Entries provided |
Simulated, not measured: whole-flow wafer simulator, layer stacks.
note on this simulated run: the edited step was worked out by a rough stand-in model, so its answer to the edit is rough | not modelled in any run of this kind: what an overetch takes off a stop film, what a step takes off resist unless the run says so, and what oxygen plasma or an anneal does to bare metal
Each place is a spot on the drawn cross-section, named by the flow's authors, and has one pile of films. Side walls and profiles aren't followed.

Assignment | Write out the material from the first line to the last, exactly.

Exercise output |
Simulated, not measured: whole-flow wafer simulator, layer stacks.
note on this simulated run: the edited step was worked out by a rough stand-in model, so its answer to the edit is rough | not modelled in any run of this kind: what an overetch takes off a stop film, what a step takes off resist unless the run says so, and what oxygen plasma or an anneal does to bare metal
Each place is a spot on the drawn cross-section, named by the flow's authors, and has one pile of films. Side walls and profiles aren't followed.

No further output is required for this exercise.